#### EXTRACTED DATA
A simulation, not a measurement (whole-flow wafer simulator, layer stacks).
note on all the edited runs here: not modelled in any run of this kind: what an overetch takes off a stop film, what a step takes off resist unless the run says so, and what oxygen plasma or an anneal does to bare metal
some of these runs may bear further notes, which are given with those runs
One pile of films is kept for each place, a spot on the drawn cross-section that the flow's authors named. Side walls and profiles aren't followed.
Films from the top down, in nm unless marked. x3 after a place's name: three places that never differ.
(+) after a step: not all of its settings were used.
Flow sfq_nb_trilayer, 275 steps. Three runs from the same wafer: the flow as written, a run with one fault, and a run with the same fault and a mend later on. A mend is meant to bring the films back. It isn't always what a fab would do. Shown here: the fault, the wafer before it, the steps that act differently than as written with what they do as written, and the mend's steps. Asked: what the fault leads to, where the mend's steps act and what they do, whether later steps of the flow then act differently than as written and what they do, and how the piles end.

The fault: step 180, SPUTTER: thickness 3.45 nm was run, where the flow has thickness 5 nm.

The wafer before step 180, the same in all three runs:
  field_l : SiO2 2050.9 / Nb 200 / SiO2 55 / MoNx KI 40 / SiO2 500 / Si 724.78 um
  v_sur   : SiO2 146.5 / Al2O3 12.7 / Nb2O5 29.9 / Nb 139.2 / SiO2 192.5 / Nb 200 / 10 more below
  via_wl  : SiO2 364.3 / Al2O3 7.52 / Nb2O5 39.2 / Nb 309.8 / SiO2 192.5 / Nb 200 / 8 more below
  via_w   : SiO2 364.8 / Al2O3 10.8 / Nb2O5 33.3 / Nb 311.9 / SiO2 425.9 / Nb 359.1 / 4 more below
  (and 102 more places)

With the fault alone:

#### EXERCISE
Only the lines from the start of the material through the line containing "(+) after a" belong in the answer, each copied exactly.

#### RESULT
A simulation, not a measurement (whole-flow wafer simulator, layer stacks).
note on all the edited runs here: not modelled in any run of this kind: what an overetch takes off a stop film, what a step takes off resist unless the run says so, and what oxygen plasma or an anneal does to bare metal
some of these runs may bear further notes, which are given with those runs
One pile of films is kept for each place, a spot on the drawn cross-section that the flow's authors named. Side walls and profiles aren't followed.
Films from the top down, in nm unless marked. x3 after a place's name: three places that never differ.
(+) after a step: not all of its settings were used.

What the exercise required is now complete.